◆ **Supplied data**
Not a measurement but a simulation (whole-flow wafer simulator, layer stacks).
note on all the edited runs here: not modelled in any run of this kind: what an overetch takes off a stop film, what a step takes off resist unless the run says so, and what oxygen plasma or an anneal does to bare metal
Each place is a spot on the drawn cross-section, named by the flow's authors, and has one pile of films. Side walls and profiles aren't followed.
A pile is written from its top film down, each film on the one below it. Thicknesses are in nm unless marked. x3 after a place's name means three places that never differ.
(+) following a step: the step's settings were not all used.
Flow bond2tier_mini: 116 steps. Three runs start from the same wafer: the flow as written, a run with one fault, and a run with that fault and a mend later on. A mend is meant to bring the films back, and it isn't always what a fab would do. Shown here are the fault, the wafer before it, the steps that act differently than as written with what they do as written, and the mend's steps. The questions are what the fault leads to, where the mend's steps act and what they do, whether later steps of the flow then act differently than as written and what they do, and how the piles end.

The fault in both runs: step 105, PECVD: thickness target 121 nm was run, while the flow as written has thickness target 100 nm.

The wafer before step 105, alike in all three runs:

◆ **Work instruction**
Word for word, reproduce all of the material shown above.

◆ **Answer space**
Not a measurement but a simulation (whole-flow wafer simulator, layer stacks).
note on all the edited runs here: not modelled in any run of this kind: what an overetch takes off a stop film, what a step takes off resist unless the run says so, and what oxygen plasma or an anneal does to bare metal
Each place is a spot on the drawn cross-section, named by the flow's authors, and has one pile of films. Side walls and profiles aren't followed.
A pile is written from its top film down, each film on the one below it. Thicknesses are in nm unless marked. x3 after a place's name means three places that never differ.
(+) following a step: the step's settings were not all used.
Flow bond2tier_mini: 116 steps. Three runs start from the same wafer: the flow as written, a run with one fault, and a run with that fault and a mend later on. A mend is meant to bring the films back, and it isn't always what a fab would do. Shown here are the fault, the wafer before it, the steps that act differently than as written with what they do as written, and the mend's steps. The questions are what the fault leads to, where the mend's steps act and what they do, whether later steps of the flow then act differently than as written and what they do, and how the piles end.

The fault in both runs: step 105, PECVD: thickness target 121 nm was run, while the flow as written has thickness target 100 nm.

The wafer before step 105, alike in all three runs:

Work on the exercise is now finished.